Requirement ->
In the listing below, print exactly the lines between the line holding "Materials: From the" and the line holding "Notebook entry: vertical", inclusive, and no more.

----------

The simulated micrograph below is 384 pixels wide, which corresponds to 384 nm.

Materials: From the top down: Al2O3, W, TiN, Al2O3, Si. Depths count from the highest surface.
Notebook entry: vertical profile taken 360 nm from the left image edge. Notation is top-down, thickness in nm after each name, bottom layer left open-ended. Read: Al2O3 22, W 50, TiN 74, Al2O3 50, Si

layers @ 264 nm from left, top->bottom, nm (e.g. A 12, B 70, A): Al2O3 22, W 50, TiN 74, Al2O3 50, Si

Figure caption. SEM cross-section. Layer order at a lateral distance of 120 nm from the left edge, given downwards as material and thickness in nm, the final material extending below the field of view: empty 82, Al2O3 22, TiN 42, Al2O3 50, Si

----------

Your response ->
Materials: From the top down: Al2O3, W, TiN, Al2O3, Si. Depths count from the highest surface.
Notebook entry: vertical profile taken 360 nm from the left image edge. Notation is top-down, thickness in nm after each name, bottom layer left open-ended. Read: Al2O3 22, W 50, TiN 74, Al2O3 50, Si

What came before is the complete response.